» **WORK ORDER**
Beginning with the first line below, please repeat the material exactly, ending with the line that includes "5 op MASKED_ETCH".

:::

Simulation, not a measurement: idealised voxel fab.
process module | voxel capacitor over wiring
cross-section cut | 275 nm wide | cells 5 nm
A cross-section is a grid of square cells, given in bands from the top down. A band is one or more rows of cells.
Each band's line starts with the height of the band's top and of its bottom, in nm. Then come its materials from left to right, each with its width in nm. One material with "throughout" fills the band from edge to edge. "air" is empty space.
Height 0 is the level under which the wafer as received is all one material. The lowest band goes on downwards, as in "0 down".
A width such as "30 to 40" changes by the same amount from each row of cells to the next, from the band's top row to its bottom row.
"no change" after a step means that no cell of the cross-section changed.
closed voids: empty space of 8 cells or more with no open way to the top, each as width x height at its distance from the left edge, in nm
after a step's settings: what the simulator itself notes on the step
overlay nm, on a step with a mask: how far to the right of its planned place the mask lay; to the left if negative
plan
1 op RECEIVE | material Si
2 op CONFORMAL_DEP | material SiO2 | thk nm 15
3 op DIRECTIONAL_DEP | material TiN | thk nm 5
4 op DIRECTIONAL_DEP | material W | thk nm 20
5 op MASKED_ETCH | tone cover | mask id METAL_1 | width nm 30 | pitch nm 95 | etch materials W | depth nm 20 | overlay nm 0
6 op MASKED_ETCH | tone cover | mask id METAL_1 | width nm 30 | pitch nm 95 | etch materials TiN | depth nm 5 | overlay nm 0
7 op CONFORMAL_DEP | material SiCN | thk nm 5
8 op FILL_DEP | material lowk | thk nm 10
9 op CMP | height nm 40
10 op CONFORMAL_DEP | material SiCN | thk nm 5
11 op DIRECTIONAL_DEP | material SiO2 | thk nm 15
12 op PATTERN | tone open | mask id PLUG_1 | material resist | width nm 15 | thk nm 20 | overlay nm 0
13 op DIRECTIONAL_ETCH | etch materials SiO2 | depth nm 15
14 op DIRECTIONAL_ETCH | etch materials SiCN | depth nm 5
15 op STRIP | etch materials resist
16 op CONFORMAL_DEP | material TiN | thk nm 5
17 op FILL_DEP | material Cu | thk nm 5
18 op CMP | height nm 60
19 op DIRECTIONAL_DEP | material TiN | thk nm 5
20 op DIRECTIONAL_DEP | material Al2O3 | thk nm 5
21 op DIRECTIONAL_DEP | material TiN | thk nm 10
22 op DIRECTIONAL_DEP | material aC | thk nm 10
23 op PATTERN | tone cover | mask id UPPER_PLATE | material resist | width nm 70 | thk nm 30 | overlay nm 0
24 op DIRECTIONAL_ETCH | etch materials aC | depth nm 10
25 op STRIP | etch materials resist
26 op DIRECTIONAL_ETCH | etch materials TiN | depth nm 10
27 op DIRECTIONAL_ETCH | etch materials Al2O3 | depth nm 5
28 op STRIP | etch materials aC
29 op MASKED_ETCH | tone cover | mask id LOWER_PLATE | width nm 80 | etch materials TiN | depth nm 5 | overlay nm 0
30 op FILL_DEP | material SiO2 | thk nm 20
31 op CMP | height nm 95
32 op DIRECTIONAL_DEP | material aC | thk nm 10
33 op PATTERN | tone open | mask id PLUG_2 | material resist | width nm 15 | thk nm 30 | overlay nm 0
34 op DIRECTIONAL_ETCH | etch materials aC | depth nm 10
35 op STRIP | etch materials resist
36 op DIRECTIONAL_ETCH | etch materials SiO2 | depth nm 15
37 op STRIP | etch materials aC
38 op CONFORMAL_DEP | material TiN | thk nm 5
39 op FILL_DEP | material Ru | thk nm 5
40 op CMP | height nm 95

:::

» **WORKED SOLUTION**
Simulation, not a measurement: idealised voxel fab.
process module | voxel capacitor over wiring
cross-section cut | 275 nm wide | cells 5 nm
A cross-section is a grid of square cells, given in bands from the top down. A band is one or more rows of cells.
Each band's line starts with the height of the band's top and of its bottom, in nm. Then come its materials from left to right, each with its width in nm. One material with "throughout" fills the band from edge to edge. "air" is empty space.
Height 0 is the level under which the wafer as received is all one material. The lowest band goes on downwards, as in "0 down".
A width such as "30 to 40" changes by the same amount from each row of cells to the next, from the band's top row to its bottom row.
"no change" after a step means that no cell of the cross-section changed.
closed voids: empty space of 8 cells or more with no open way to the top, each as width x height at its distance from the left edge, in nm
after a step's settings: what the simulator itself notes on the step
overlay nm, on a step with a mask: how far to the right of its planned place the mask lay; to the left if negative
plan
1 op RECEIVE | material Si
2 op CONFORMAL_DEP | material SiO2 | thk nm 15
3 op DIRECTIONAL_DEP | material TiN | thk nm 5
4 op DIRECTIONAL_DEP | material W | thk nm 20
5 op MASKED_ETCH | tone cover | mask id METAL_1 | width nm 30 | pitch nm 95 | etch materials W | depth nm 20 | overlay nm 0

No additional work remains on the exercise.